> **WORK INSTRUCTION**: Copy every record that appears below, exactly as it stands.

********************
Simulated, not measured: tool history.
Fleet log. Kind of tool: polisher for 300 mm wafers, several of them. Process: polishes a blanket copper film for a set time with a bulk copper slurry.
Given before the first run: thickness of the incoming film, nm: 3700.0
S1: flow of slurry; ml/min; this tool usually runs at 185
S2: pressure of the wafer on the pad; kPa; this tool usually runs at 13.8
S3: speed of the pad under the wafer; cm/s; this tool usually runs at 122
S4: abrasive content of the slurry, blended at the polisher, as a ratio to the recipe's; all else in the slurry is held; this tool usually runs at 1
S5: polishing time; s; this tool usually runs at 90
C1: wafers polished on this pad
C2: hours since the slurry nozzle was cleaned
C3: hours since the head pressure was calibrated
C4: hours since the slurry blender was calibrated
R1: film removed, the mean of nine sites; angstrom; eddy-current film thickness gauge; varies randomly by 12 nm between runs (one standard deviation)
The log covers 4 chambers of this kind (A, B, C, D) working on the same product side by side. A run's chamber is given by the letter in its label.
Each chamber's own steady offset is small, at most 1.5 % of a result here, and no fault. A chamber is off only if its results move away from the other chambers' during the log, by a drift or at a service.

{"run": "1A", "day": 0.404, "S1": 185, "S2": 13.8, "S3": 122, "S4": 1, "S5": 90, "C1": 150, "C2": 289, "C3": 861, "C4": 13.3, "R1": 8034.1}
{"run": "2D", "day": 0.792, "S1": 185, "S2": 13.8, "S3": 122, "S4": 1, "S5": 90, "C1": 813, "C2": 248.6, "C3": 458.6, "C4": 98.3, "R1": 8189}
********************

> **RESPONSE BOX**:
Simulated, not measured: tool history.
Fleet log. Kind of tool: polisher for 300 mm wafers, several of them. Process: polishes a blanket copper film for a set time with a bulk copper slurry.
Given before the first run: thickness of the incoming film, nm: 3700.0
S1: flow of slurry; ml/min; this tool usually runs at 185
S2: pressure of the wafer on the pad; kPa; this tool usually runs at 13.8
S3: speed of the pad under the wafer; cm/s; this tool usually runs at 122
S4: abrasive content of the slurry, blended at the polisher, as a ratio to the recipe's; all else in the slurry is held; this tool usually runs at 1
S5: polishing time; s; this tool usually runs at 90
C1: wafers polished on this pad
C2: hours since the slurry nozzle was cleaned
C3: hours since the head pressure was calibrated
C4: hours since the slurry blender was calibrated
R1: film removed, the mean of nine sites; angstrom; eddy-current film thickness gauge; varies randomly by 12 nm between runs (one standard deviation)
The log covers 4 chambers of this kind (A, B, C, D) working on the same product side by side. A run's chamber is given by the letter in its label.
Each chamber's own steady offset is small, at most 1.5 % of a result here, and no fault. A chamber is off only if its results move away from the other chambers' during the log, by a drift or at a service.

{"run": "1A", "day": 0.404, "S1": 185, "S2": 13.8, "S3": 122, "S4": 1, "S5": 90, "C1": 150, "C2": 289, "C3": 861, "C4": 13.3, "R1": 8034.1}
{"run": "2D", "day": 0.792, "S1": 185, "S2": 13.8, "S3": 122, "S4": 1, "S5": 90, "C1": 813, "C2": 248.6, "C3": 458.6, "C4": 98.3, "R1": 8189}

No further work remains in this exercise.